+===+
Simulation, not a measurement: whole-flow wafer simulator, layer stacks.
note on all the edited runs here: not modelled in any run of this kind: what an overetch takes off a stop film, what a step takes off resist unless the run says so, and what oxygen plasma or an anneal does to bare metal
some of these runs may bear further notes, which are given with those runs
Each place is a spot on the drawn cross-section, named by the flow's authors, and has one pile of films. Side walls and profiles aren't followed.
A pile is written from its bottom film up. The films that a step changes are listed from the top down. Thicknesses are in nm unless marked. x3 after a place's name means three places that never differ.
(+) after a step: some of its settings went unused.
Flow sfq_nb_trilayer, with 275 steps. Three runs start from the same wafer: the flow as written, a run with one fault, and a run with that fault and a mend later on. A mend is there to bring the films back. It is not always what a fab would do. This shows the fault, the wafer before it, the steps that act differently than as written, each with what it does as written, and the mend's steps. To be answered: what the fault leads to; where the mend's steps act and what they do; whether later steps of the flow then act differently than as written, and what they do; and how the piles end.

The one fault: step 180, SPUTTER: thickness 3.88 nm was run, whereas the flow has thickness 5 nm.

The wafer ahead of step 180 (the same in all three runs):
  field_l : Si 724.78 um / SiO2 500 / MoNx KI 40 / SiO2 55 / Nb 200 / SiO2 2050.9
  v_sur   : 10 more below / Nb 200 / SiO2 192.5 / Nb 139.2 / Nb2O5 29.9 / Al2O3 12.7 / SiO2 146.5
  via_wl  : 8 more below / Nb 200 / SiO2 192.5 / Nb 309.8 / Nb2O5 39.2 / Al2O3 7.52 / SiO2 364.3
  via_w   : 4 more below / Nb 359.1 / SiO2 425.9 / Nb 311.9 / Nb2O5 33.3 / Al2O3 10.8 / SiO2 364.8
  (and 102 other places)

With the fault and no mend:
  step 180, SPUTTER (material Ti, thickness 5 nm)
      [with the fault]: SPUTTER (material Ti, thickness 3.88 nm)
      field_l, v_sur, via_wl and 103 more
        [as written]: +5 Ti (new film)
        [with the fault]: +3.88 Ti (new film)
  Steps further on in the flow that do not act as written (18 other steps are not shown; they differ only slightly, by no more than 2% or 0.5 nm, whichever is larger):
+===+

ASSIGNMENT = Copy the lines above exactly, beginning at the line that has "(and 102 other places)" and stopping after the line that has "[with the fault]: +3.88 Ti (new film)", and omit the rest.

TASK SOLUTION =
  (and 102 other places)

With the fault and no mend:
  step 180, SPUTTER (material Ti, thickness 5 nm)
      [with the fault]: SPUTTER (material Ti, thickness 3.88 nm)
      field_l, v_sur, via_wl and 103 more
        [as written]: +5 Ti (new film)
        [with the fault]: +3.88 Ti (new film)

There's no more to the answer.